- ENTRIES SHOWN:
-- -- --

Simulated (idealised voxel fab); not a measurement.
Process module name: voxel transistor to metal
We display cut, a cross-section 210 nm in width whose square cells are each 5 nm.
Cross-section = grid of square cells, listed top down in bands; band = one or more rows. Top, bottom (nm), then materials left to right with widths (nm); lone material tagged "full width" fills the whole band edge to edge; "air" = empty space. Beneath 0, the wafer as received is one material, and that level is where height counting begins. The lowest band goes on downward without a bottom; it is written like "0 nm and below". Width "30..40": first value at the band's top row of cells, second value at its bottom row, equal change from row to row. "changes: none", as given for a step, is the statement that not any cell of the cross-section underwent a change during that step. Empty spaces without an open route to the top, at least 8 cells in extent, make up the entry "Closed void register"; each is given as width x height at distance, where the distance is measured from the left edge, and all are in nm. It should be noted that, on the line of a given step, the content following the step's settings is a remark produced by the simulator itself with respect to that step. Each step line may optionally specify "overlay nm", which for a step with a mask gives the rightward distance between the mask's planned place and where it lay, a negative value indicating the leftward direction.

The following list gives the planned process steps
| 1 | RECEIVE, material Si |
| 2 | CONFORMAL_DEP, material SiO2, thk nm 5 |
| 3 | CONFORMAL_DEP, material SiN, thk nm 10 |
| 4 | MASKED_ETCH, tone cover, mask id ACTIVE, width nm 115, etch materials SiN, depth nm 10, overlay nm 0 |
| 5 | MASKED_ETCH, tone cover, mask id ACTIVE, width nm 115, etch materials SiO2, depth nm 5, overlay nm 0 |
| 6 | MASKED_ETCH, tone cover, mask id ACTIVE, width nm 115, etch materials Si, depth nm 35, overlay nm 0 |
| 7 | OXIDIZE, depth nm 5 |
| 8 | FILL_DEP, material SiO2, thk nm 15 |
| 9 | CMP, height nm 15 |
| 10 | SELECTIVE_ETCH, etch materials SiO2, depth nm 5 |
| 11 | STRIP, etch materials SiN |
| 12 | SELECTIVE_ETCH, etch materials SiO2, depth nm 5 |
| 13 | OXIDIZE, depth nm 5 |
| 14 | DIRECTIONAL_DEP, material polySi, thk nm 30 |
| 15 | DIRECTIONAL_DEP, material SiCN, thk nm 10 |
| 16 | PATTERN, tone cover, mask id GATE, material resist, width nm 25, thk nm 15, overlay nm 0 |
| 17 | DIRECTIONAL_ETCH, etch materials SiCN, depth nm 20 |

-- -- --

- WORK ITEM: Print the lines above, unchanged, from the start of the records to the line with "We display cut, a", including that final line.

- ANSWER AREA:
Simulated (idealised voxel fab); not a measurement.
Process module name: voxel transistor to metal
We display cut, a cross-section 210 nm in width whose square cells are each 5 nm.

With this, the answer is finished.